*Data shown*
[Start of Attachment]

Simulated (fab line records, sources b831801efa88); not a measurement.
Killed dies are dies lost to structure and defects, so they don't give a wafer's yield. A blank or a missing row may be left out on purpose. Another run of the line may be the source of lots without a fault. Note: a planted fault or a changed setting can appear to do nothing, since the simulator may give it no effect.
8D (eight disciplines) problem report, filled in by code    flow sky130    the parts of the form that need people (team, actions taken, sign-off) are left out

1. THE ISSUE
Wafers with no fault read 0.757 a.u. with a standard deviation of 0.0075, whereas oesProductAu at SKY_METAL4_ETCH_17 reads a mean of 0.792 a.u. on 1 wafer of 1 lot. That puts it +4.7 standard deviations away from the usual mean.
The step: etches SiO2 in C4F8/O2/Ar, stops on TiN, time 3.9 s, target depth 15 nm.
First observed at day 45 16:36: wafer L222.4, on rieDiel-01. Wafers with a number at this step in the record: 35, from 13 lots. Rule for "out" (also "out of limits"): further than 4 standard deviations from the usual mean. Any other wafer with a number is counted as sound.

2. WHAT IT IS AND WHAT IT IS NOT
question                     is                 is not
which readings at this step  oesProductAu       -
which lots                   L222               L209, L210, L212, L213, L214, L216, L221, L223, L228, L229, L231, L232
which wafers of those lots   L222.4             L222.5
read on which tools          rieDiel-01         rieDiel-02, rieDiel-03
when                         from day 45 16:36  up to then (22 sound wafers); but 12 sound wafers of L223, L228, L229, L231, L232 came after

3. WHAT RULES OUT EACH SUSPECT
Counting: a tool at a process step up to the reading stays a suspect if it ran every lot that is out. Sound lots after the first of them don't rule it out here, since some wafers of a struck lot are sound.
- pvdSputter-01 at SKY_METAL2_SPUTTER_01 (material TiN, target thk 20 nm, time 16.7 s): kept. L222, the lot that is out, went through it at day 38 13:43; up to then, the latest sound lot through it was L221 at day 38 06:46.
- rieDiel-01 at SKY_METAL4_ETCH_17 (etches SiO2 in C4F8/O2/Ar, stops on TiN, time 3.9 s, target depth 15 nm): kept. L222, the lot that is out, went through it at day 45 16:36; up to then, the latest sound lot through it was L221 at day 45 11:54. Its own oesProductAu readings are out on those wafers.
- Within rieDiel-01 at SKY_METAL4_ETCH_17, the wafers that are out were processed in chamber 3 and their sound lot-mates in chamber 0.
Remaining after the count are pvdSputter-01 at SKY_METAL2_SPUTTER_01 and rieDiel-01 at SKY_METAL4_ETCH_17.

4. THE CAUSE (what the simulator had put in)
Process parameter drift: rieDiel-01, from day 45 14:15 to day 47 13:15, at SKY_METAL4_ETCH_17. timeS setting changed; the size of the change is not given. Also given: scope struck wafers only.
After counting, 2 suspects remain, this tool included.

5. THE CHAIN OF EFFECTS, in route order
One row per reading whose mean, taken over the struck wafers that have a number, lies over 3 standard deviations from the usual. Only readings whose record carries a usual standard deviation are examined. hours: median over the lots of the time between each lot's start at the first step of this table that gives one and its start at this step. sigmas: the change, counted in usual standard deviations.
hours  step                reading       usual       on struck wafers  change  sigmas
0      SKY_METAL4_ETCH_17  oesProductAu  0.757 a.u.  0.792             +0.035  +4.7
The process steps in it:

[End of Attachment]

*Work order*
Copy, please, exactly the lines that start at the first line of the data and end at the line containing "The step: etches", both kept and no others.

*Answer box*
Simulated (fab line records, sources b831801efa88); not a measurement.
Killed dies are dies lost to structure and defects, so they don't give a wafer's yield. A blank or a missing row may be left out on purpose. Another run of the line may be the source of lots without a fault. Note: a planted fault or a changed setting can appear to do nothing, since the simulator may give it no effect.
8D (eight disciplines) problem report, filled in by code    flow sky130    the parts of the form that need people (team, actions taken, sign-off) are left out

1. THE ISSUE
Wafers with no fault read 0.757 a.u. with a standard deviation of 0.0075, whereas oesProductAu at SKY_METAL4_ETCH_17 reads a mean of 0.792 a.u. on 1 wafer of 1 lot. That puts it +4.7 standard deviations away from the usual mean.
The step: etches SiO2 in C4F8/O2/Ar, stops on TiN, time 3.9 s, target depth 15 nm.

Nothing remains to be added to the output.